◆ **INFORMATION**:
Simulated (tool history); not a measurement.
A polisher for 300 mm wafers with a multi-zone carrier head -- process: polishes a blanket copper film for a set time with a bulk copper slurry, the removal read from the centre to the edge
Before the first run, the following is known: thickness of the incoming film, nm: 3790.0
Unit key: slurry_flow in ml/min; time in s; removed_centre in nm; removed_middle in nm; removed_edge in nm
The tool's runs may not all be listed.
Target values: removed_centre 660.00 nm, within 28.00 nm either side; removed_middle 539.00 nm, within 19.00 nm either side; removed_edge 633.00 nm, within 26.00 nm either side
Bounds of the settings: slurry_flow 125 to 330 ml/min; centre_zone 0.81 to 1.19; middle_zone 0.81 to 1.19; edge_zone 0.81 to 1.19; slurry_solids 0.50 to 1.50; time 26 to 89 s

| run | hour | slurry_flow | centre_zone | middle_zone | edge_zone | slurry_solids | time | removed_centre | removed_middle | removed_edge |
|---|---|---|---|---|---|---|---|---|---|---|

◆ **ACTIVITY**: Only the lines above from the one with "Bounds of the" up to and including the one with "removed_middle | removed_edge |" should be repeated, exactly as written.

◆ **WRITTEN REPLY**:
Bounds of the settings: slurry_flow 125 to 330 ml/min; centre_zone 0.81 to 1.19; middle_zone 0.81 to 1.19; edge_zone 0.81 to 1.19; slurry_solids 0.50 to 1.50; time 26 to 89 s

| run | hour | slurry_flow | centre_zone | middle_zone | edge_zone | slurry_solids | time | removed_centre | removed_middle | removed_edge |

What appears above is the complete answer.